** Opening EXTRACTED ENTRIES block **

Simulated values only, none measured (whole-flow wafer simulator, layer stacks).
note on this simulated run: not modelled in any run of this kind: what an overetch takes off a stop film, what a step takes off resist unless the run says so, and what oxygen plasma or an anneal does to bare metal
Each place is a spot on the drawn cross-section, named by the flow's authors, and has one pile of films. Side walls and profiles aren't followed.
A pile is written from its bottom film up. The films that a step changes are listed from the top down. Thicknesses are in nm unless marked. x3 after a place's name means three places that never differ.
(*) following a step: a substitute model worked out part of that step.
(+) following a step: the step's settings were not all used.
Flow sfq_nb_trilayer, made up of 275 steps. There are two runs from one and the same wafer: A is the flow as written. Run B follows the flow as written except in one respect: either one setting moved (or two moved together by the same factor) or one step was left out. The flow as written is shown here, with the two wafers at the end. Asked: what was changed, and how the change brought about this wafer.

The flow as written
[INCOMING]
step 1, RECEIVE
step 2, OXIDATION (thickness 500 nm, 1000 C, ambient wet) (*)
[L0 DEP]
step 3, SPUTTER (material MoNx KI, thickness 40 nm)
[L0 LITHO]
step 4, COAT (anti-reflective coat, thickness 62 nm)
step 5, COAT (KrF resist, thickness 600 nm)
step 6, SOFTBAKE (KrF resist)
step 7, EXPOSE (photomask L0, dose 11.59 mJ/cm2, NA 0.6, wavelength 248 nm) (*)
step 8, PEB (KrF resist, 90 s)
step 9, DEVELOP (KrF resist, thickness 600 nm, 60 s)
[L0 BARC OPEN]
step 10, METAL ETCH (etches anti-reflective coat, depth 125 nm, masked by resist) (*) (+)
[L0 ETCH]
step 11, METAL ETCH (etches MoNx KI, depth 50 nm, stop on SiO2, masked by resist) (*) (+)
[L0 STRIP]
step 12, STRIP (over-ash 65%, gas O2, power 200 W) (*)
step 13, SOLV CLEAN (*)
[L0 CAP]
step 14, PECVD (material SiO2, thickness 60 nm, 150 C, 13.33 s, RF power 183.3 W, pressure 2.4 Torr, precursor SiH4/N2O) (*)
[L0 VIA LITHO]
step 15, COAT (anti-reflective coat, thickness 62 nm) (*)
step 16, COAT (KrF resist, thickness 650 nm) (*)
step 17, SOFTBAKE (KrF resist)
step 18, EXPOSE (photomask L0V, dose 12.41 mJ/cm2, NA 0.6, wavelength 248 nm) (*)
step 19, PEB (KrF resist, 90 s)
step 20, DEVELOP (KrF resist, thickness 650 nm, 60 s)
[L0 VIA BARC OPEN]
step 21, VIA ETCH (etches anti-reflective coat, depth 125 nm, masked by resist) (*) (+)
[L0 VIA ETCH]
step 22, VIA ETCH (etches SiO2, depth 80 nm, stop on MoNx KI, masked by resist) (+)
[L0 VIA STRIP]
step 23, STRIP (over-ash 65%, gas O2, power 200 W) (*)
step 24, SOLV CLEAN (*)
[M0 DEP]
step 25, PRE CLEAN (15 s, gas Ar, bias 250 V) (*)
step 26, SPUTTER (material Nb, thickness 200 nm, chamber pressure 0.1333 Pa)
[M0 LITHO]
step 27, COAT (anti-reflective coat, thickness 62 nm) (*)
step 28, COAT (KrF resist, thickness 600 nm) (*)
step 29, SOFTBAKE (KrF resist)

** Closing EXTRACTED ENTRIES block **

_ACTION ITEM_:
Write down exactly the span of lines above from the one containing "step 8, PEB (KrF resist, 90 s)" to the one containing "step 12, STRIP", both ends included.

_EXERCISE OUTPUT_:
step 8, PEB (KrF resist, 90 s)
step 9, DEVELOP (KrF resist, thickness 600 nm, 60 s)
[L0 BARC OPEN]
step 10, METAL ETCH (etches anti-reflective coat, depth 125 nm, masked by resist) (*) (+)
[L0 ETCH]
step 11, METAL ETCH (etches MoNx KI, depth 50 nm, stop on SiO2, masked by resist) (*) (+)
[L0 STRIP]
step 12, STRIP (over-ash 65%, gas O2, power 200 W) (*)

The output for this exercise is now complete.